Task item => Each line of the material, from the first through the one containing "S2: pressure of", is to be written out exactly.

Dataset content =>
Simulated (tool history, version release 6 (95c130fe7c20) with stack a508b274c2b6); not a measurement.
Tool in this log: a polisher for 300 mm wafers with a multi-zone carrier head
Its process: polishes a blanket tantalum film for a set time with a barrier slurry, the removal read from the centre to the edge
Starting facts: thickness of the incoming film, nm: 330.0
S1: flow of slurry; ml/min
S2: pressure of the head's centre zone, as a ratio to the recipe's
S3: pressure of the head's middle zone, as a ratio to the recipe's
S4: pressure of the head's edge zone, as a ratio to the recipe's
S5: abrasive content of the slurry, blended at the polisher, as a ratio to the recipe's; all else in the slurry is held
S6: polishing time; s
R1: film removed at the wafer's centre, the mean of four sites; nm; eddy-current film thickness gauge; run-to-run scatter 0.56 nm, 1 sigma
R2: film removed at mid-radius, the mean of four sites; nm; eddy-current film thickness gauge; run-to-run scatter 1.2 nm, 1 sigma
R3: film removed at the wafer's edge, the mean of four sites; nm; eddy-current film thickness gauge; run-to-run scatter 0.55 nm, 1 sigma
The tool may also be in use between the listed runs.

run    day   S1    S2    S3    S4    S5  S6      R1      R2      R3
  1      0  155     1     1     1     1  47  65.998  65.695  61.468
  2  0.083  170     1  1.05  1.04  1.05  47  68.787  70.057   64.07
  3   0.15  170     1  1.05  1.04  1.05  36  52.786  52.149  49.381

Response =>
Simulated (tool history, version release 6 (95c130fe7c20) with stack a508b274c2b6); not a measurement.
Tool in this log: a polisher for 300 mm wafers with a multi-zone carrier head
Its process: polishes a blanket tantalum film for a set time with a barrier slurry, the removal read from the centre to the edge
Starting facts: thickness of the incoming film, nm: 330.0
S1: flow of slurry; ml/min
S2: pressure of the head's centre zone, as a ratio to the recipe's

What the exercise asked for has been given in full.